****************************************

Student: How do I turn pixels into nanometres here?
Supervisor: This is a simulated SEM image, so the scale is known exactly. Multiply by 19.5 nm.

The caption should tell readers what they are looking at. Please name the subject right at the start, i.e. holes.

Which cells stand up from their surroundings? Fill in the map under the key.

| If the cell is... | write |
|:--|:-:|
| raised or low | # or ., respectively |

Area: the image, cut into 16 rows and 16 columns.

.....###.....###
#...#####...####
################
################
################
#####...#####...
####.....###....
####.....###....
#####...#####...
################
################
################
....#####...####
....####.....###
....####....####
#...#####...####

****************************************

* **Requirement**: Set down the records above once more, exactly as they stand.

* **Exercise solution**:
Student: How do I turn pixels into nanometres here?
Supervisor: This is a simulated SEM image, so the scale is known exactly. Multiply by 19.5 nm.

The caption should tell readers what they are looking at. Please name the subject right at the start, i.e. holes.

Which cells stand up from their surroundings? Fill in the map under the key.

| If the cell is... | write |
|:--|:-:|
| raised or low | # or ., respectively |

Area: the image, cut into 16 rows and 16 columns.

.....###.....###
#...#####...####
################
################
################
#####...#####...
####.....###....
####.....###....
#####...#####...
################
################
################
....#####...####
....####.....###
....####....####
#...#####...####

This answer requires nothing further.